************

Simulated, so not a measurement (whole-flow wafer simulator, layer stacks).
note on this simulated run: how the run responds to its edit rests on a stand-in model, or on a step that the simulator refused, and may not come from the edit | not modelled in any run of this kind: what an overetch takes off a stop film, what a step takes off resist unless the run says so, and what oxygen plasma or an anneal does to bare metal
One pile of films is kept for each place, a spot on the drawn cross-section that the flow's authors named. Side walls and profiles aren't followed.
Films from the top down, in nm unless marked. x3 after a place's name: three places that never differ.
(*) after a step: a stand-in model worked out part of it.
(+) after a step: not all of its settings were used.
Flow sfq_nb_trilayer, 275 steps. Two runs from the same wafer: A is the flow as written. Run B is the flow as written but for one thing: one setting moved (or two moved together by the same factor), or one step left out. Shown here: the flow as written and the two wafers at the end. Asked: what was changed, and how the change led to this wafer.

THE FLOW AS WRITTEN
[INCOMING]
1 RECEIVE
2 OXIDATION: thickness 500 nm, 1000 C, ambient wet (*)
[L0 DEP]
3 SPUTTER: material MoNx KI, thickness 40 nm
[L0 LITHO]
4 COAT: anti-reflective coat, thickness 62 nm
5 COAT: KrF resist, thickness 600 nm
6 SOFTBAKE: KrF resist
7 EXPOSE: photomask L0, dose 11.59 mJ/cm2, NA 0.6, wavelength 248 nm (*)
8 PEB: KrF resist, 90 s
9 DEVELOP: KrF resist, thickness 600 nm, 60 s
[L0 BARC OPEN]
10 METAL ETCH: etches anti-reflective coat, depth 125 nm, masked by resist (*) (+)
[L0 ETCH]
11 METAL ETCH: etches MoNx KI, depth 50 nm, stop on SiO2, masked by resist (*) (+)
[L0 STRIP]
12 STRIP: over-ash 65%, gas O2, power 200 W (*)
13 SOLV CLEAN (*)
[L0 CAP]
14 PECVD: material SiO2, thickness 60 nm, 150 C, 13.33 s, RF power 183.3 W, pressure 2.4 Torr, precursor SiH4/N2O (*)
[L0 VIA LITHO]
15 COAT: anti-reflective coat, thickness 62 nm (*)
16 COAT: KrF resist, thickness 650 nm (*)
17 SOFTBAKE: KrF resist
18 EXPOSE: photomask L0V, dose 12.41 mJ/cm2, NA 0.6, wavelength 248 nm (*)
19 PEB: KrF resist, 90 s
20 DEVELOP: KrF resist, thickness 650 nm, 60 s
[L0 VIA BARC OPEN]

************

WORK ORDER:
Copy out word for word each line of the listing, from the very first line down to the line containing "4 COAT: anti-reflective coat, thickness 62 nm", and stop after that line.

RESPONSE:
Simulated, so not a measurement (whole-flow wafer simulator, layer stacks).
note on this simulated run: how the run responds to its edit rests on a stand-in model, or on a step that the simulator refused, and may not come from the edit | not modelled in any run of this kind: what an overetch takes off a stop film, what a step takes off resist unless the run says so, and what oxygen plasma or an anneal does to bare metal
One pile of films is kept for each place, a spot on the drawn cross-section that the flow's authors named. Side walls and profiles aren't followed.
Films from the top down, in nm unless marked. x3 after a place's name: three places that never differ.
(*) after a step: a stand-in model worked out part of it.
(+) after a step: not all of its settings were used.
Flow sfq_nb_trilayer, 275 steps. Two runs from the same wafer: A is the flow as written. Run B is the flow as written but for one thing: one setting moved (or two moved together by the same factor), or one step left out. Shown here: the flow as written and the two wafers at the end. Asked: what was changed, and how the change led to this wafer.

THE FLOW AS WRITTEN
[INCOMING]
1 RECEIVE
2 OXIDATION: thickness 500 nm, 1000 C, ambient wet (*)
[L0 DEP]
3 SPUTTER: material MoNx KI, thickness 40 nm
[L0 LITHO]
4 COAT: anti-reflective coat, thickness 62 nm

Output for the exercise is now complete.